* [DATA EXTRACTS]
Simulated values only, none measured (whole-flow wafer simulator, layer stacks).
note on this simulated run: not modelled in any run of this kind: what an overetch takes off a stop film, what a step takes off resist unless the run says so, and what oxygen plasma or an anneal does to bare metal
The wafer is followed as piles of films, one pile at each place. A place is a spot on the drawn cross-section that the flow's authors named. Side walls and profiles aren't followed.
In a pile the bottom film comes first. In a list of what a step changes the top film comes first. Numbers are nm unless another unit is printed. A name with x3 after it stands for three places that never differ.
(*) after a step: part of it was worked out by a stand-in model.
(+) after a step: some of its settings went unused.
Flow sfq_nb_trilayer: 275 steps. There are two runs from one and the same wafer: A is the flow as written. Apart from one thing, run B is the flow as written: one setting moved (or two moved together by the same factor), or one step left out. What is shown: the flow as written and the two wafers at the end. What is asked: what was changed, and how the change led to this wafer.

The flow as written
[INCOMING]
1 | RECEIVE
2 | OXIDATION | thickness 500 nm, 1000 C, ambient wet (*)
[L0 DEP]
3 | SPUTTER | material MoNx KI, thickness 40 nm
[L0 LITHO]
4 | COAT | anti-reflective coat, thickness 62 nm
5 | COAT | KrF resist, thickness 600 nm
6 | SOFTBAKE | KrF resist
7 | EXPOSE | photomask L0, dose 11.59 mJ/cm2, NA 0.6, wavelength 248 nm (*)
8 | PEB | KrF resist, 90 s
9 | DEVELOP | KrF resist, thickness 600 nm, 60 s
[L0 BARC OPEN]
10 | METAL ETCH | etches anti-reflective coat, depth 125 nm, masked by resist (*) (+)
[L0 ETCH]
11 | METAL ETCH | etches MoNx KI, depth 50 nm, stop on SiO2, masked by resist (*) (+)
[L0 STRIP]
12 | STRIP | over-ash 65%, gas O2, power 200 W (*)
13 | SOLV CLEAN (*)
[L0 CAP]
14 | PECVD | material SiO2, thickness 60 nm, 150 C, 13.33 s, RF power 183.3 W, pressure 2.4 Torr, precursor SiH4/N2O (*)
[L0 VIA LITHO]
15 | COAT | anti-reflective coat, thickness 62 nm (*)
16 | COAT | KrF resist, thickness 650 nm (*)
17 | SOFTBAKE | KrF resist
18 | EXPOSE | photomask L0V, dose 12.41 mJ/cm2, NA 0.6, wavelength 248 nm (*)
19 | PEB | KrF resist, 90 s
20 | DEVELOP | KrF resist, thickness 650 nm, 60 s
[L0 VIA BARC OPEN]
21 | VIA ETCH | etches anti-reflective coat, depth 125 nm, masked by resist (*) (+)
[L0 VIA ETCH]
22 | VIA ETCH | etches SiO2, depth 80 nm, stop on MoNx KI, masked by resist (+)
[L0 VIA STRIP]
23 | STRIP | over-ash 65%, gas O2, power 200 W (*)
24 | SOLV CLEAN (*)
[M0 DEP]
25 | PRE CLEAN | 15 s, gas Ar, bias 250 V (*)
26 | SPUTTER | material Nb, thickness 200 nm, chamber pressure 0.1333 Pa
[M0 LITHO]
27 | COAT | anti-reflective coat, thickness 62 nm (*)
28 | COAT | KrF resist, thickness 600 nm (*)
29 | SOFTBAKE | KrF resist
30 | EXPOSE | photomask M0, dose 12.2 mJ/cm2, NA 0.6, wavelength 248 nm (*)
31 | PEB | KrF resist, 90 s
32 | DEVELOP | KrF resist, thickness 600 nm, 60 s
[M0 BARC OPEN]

* [ASSIGNMENT] The reply should hold only the lines of the listing above starting at the line containing "[L0 VIA STRIP]" and ending at the line containing "32 | DEVELOP", exactly as written.

* [YOUR RESPONSE]
[L0 VIA STRIP]
23 | STRIP | over-ash 65%, gas O2, power 200 W (*)
24 | SOLV CLEAN (*)
[M0 DEP]
25 | PRE CLEAN | 15 s, gas Ar, bias 250 V (*)
26 | SPUTTER | material Nb, thickness 200 nm, chamber pressure 0.1333 Pa
[M0 LITHO]
27 | COAT | anti-reflective coat, thickness 62 nm (*)
28 | COAT | KrF resist, thickness 600 nm (*)
29 | SOFTBAKE | KrF resist
30 | EXPOSE | photomask M0, dose 12.2 mJ/cm2, NA 0.6, wavelength 248 nm (*)
31 | PEB | KrF resist, 90 s
32 | DEVELOP | KrF resist, thickness 600 nm, 60 s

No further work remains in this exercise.